Segment Start: STUDY MATERIAL

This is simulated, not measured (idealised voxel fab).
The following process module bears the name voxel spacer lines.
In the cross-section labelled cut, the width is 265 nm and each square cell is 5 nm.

Segment End: STUDY MATERIAL

Word for word, set down all the lines above.

This is simulated, not measured (idealised voxel fab).
The following process module bears the name voxel spacer lines.
In the cross-section labelled cut, the width is 265 nm and each square cell is 5 nm.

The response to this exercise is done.